- [WORK TASK]
Repeat the listing that follows without a single change.

■ ■ ■ ■ ■ ■ ■

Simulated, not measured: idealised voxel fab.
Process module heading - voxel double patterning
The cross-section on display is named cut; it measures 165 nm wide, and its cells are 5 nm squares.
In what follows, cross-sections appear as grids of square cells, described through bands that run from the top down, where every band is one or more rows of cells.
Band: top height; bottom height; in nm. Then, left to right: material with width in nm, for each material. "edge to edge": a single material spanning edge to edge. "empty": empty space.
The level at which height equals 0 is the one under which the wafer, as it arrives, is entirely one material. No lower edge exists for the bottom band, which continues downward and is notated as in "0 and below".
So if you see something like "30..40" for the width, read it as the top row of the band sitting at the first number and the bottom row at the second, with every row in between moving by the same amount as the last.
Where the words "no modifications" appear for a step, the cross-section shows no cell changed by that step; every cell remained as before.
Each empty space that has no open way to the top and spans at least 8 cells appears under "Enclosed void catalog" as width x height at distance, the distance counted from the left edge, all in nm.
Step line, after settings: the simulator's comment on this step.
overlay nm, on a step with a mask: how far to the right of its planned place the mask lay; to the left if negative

■ ■ ■ ■ ■ ■ ■

- [WRITTEN SOLUTION]
Simulated, not measured: idealised voxel fab.
Process module heading - voxel double patterning
The cross-section on display is named cut; it measures 165 nm wide, and its cells are 5 nm squares.
In what follows, cross-sections appear as grids of square cells, described through bands that run from the top down, where every band is one or more rows of cells.
Band: top height; bottom height; in nm. Then, left to right: material with width in nm, for each material. "edge to edge": a single material spanning edge to edge. "empty": empty space.
The level at which height equals 0 is the one under which the wafer, as it arrives, is entirely one material. No lower edge exists for the bottom band, which continues downward and is notated as in "0 and below".
So if you see something like "30..40" for the width, read it as the top row of the band sitting at the first number and the bottom row at the second, with every row in between moving by the same amount as the last.
Where the words "no modifications" appear for a step, the cross-section shows no cell changed by that step; every cell remained as before.
Each empty space that has no open way to the top and spans at least 8 cells appears under "Enclosed void catalog" as width x height at distance, the distance counted from the left edge, all in nm.
Step line, after settings: the simulator's comment on this step.
overlay nm, on a step with a mask: how far to the right of its planned place the mask lay; to the left if negative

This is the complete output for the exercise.